[Information Boundary: Start]
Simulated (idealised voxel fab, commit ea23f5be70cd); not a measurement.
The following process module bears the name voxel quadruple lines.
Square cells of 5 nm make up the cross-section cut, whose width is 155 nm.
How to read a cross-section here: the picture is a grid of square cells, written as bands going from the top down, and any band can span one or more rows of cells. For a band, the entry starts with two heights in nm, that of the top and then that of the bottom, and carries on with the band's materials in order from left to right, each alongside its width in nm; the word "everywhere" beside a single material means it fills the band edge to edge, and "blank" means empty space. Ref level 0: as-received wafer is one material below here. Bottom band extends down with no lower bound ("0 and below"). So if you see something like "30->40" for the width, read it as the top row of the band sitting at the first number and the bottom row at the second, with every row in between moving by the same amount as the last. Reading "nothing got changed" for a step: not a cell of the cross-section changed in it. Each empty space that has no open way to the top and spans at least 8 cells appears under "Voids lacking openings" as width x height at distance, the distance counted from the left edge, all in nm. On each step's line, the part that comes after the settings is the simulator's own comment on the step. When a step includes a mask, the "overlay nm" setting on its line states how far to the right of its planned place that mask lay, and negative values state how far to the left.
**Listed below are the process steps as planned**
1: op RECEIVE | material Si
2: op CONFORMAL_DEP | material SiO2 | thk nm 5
[Information Boundary: End]

**Work item:** Set down all of the data above again, exactly.

**Your solution:**
Simulated (idealised voxel fab, commit ea23f5be70cd); not a measurement.
The following process module bears the name voxel quadruple lines.
Square cells of 5 nm make up the cross-section cut, whose width is 155 nm.
How to read a cross-section here: the picture is a grid of square cells, written as bands going from the top down, and any band can span one or more rows of cells. For a band, the entry starts with two heights in nm, that of the top and then that of the bottom, and carries on with the band's materials in order from left to right, each alongside its width in nm; the word "everywhere" beside a single material means it fills the band edge to edge, and "blank" means empty space. Ref level 0: as-received wafer is one material below here. Bottom band extends down with no lower bound ("0 and below"). So if you see something like "30->40" for the width, read it as the top row of the band sitting at the first number and the bottom row at the second, with every row in between moving by the same amount as the last. Reading "nothing got changed" for a step: not a cell of the cross-section changed in it. Each empty space that has no open way to the top and spans at least 8 cells appears under "Voids lacking openings" as width x height at distance, the distance counted from the left edge, all in nm. On each step's line, the part that comes after the settings is the simulator's own comment on the step. When a step includes a mask, the "overlay nm" setting on its line states how far to the right of its planned place that mask lay, and negative values state how far to the left.
**Listed below are the process steps as planned**
1: op RECEIVE | material Si
2: op CONFORMAL_DEP | material SiO2 | thk nm 5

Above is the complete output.